— Assignment —
Copy precisely the first line of the material below and every later line, stopping with the line that contains "A lot that was".

— Information given —
Content starts

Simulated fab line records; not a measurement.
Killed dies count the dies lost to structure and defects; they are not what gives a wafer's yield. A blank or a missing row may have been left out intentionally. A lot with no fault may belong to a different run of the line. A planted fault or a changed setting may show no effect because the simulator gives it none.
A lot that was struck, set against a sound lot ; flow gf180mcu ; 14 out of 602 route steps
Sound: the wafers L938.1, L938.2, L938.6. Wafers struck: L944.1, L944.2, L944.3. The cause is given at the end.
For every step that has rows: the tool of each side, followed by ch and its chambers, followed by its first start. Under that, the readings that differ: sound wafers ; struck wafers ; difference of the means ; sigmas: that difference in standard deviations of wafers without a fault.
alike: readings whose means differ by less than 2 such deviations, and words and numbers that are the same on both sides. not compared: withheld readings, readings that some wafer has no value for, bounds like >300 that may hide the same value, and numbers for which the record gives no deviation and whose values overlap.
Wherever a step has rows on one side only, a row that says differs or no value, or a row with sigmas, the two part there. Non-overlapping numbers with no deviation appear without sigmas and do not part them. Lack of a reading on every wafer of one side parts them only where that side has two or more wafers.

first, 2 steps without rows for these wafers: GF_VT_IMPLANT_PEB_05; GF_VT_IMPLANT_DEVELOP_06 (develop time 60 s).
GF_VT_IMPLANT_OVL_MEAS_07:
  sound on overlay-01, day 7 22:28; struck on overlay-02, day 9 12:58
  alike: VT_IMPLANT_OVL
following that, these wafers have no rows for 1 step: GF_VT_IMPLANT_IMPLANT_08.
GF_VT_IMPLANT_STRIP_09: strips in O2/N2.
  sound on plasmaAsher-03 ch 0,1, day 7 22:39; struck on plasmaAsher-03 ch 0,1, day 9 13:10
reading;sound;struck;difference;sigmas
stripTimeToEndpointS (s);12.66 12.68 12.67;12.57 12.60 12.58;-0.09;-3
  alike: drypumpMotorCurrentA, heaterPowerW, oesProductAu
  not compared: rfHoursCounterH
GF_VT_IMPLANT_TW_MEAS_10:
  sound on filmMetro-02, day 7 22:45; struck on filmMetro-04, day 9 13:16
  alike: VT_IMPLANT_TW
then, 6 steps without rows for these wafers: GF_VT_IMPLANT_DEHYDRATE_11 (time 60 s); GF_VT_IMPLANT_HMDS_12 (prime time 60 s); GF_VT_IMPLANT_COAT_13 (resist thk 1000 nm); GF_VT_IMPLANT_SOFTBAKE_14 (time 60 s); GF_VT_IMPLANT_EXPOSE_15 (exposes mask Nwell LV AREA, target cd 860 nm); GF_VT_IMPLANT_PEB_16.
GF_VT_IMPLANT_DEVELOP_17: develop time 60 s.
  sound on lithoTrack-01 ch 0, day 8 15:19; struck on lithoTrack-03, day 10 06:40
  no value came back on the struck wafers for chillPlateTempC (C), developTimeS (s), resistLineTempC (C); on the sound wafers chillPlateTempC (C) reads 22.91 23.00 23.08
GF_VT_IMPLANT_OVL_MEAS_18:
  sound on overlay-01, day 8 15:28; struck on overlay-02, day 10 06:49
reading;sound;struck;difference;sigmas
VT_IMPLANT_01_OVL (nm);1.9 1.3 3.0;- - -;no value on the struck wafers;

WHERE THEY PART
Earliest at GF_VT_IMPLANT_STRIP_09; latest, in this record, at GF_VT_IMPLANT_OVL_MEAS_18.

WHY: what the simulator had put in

Content ends

— Your solution —
Simulated fab line records; not a measurement.
Killed dies count the dies lost to structure and defects; they are not what gives a wafer's yield. A blank or a missing row may have been left out intentionally. A lot with no fault may belong to a different run of the line. A planted fault or a changed setting may show no effect because the simulator gives it none.
A lot that was struck, set against a sound lot ; flow gf180mcu ; 14 out of 602 route steps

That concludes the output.